» ACTION ITEM: Transcribe the full listing exactly.

[[ DATA FOR REVIEW open ]]

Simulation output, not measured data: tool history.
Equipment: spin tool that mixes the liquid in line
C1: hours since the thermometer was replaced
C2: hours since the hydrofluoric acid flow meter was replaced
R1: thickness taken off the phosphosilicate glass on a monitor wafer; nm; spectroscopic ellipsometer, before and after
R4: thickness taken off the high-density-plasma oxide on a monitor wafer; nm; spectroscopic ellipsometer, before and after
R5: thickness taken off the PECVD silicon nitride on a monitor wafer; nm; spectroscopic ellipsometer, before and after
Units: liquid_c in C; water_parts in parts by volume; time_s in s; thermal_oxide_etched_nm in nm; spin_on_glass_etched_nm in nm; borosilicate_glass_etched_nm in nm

[[ DATA FOR REVIEW closed ]]

» WRITTEN REPLY:
Simulation output, not measured data: tool history.
Equipment: spin tool that mixes the liquid in line
C1: hours since the thermometer was replaced
C2: hours since the hydrofluoric acid flow meter was replaced
R1: thickness taken off the phosphosilicate glass on a monitor wafer; nm; spectroscopic ellipsometer, before and after
R4: thickness taken off the high-density-plasma oxide on a monitor wafer; nm; spectroscopic ellipsometer, before and after
R5: thickness taken off the PECVD silicon nitride on a monitor wafer; nm; spectroscopic ellipsometer, before and after
Units: liquid_c in C; water_parts in parts by volume; time_s in s; thermal_oxide_etched_nm in nm; spin_on_glass_etched_nm in nm; borosilicate_glass_etched_nm in nm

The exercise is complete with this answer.